* [Dataset]
§ §

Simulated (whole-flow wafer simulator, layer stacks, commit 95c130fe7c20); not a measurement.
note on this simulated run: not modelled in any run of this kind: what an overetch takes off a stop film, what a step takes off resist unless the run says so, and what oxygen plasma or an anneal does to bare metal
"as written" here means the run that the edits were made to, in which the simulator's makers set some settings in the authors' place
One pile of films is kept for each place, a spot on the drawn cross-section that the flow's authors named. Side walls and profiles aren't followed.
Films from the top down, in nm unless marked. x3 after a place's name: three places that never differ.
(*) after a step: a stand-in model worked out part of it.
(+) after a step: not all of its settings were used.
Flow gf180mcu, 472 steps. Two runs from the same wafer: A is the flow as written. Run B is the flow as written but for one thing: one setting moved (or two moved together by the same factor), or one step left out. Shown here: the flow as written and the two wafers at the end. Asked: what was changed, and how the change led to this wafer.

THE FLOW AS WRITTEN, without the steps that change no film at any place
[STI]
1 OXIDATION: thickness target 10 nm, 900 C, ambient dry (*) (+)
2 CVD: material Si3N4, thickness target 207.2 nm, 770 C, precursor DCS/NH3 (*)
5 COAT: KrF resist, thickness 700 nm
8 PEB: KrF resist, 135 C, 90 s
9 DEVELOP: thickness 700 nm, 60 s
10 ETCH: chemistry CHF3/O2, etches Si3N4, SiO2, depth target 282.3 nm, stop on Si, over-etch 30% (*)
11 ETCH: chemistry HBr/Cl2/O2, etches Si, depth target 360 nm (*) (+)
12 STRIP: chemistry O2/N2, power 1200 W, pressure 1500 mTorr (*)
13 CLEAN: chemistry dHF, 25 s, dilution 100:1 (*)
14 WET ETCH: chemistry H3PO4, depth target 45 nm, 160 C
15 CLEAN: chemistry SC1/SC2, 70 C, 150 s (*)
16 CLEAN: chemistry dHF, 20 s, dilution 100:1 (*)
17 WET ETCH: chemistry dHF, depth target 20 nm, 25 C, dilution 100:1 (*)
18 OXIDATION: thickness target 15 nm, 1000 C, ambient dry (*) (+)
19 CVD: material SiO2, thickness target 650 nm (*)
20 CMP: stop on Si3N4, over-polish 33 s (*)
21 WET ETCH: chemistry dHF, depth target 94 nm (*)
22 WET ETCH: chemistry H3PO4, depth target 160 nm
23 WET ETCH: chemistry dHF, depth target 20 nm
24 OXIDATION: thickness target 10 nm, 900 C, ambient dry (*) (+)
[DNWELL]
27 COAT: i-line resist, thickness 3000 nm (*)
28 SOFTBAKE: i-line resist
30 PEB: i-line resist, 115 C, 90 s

§ §

* [Activity] Retype the first line of the entries and every line after it, please, through the line that contains "Flow gf180mcu, 472". Add nothing.

* [Task response]
Simulated (whole-flow wafer simulator, layer stacks, commit 95c130fe7c20); not a measurement.
note on this simulated run: not modelled in any run of this kind: what an overetch takes off a stop film, what a step takes off resist unless the run says so, and what oxygen plasma or an anneal does to bare metal
"as written" here means the run that the edits were made to, in which the simulator's makers set some settings in the authors' place
One pile of films is kept for each place, a spot on the drawn cross-section that the flow's authors named. Side walls and profiles aren't followed.
Films from the top down, in nm unless marked. x3 after a place's name: three places that never differ.
(*) after a step: a stand-in model worked out part of it.
(+) after a step: not all of its settings were used.
Flow gf180mcu, 472 steps. Two runs from the same wafer: A is the flow as written. Run B is the flow as written but for one thing: one setting moved (or two moved together by the same factor), or one step left out. Shown here: the flow as written and the two wafers at the end. Asked: what was changed, and how the change led to this wafer.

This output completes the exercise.